### Brief:
Reproduce each line of the material exactly as it reads.

:: Data under study

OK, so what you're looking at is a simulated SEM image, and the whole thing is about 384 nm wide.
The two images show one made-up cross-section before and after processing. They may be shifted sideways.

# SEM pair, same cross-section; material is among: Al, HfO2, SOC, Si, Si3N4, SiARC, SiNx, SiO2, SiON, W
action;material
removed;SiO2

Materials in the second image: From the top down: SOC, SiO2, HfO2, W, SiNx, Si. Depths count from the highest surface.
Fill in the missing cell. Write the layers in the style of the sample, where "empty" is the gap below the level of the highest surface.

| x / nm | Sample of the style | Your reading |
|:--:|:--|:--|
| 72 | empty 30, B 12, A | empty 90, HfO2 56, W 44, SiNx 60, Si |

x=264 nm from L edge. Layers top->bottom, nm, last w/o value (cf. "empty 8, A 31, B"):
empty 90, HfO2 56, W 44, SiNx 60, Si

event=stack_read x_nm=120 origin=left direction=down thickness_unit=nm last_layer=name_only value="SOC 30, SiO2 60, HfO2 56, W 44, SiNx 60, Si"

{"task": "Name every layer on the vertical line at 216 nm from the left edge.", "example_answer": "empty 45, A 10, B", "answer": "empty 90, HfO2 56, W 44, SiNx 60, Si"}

::::

### Task solution:
OK, so what you're looking at is a simulated SEM image, and the whole thing is about 384 nm wide.
The two images show one made-up cross-section before and after processing. They may be shifted sideways.

# SEM pair, same cross-section; material is among: Al, HfO2, SOC, Si, Si3N4, SiARC, SiNx, SiO2, SiON, W
action;material
removed;SiO2

Materials in the second image: From the top down: SOC, SiO2, HfO2, W, SiNx, Si. Depths count from the highest surface.
Fill in the missing cell. Write the layers in the style of the sample, where "empty" is the gap below the level of the highest surface.

| x / nm | Sample of the style | Your reading |
|:--:|:--|:--|
| 72 | empty 30, B 12, A | empty 90, HfO2 56, W 44, SiNx 60, Si |

x=264 nm from L edge. Layers top->bottom, nm, last w/o value (cf. "empty 8, A 31, B"):
empty 90, HfO2 56, W 44, SiNx 60, Si

event=stack_read x_nm=120 origin=left direction=down thickness_unit=nm last_layer=name_only value="SOC 30, SiO2 60, HfO2 56, W 44, SiNx 60, Si"

{"task": "Name every layer on the vertical line at 216 nm from the left edge.", "example_answer": "empty 45, A 10, B", "answer": "empty 90, HfO2 56, W 44, SiNx 60, Si"}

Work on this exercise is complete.